- WORK ITEM
Your job is to retype the whole listing exactly.

======== DATA EXCERPTS ========

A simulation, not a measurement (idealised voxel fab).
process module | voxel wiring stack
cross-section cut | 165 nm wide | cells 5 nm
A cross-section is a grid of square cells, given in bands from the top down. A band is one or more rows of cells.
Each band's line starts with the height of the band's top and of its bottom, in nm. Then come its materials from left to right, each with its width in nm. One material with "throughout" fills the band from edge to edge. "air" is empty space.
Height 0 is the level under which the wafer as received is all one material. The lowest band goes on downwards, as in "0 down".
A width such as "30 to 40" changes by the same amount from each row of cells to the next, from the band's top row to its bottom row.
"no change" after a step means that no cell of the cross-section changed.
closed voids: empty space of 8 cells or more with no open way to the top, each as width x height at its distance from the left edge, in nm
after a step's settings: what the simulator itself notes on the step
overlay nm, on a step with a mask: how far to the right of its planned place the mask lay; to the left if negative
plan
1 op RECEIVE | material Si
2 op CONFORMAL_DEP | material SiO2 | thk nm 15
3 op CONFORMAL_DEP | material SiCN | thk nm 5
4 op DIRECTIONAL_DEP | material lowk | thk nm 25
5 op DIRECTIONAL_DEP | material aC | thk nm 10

========

- TASK SOLUTION
A simulation, not a measurement (idealised voxel fab).
process module | voxel wiring stack
cross-section cut | 165 nm wide | cells 5 nm
A cross-section is a grid of square cells, given in bands from the top down. A band is one or more rows of cells.
Each band's line starts with the height of the band's top and of its bottom, in nm. Then come its materials from left to right, each with its width in nm. One material with "throughout" fills the band from edge to edge. "air" is empty space.
Height 0 is the level under which the wafer as received is all one material. The lowest band goes on downwards, as in "0 down".
A width such as "30 to 40" changes by the same amount from each row of cells to the next, from the band's top row to its bottom row.
"no change" after a step means that no cell of the cross-section changed.
closed voids: empty space of 8 cells or more with no open way to the top, each as width x height at its distance from the left edge, in nm
after a step's settings: what the simulator itself notes on the step
overlay nm, on a step with a mask: how far to the right of its planned place the mask lay; to the left if negative
plan
1 op RECEIVE | material Si
2 op CONFORMAL_DEP | material SiO2 | thk nm 15
3 op CONFORMAL_DEP | material SiCN | thk nm 5
4 op DIRECTIONAL_DEP | material lowk | thk nm 25
5 op DIRECTIONAL_DEP | material aC | thk nm 10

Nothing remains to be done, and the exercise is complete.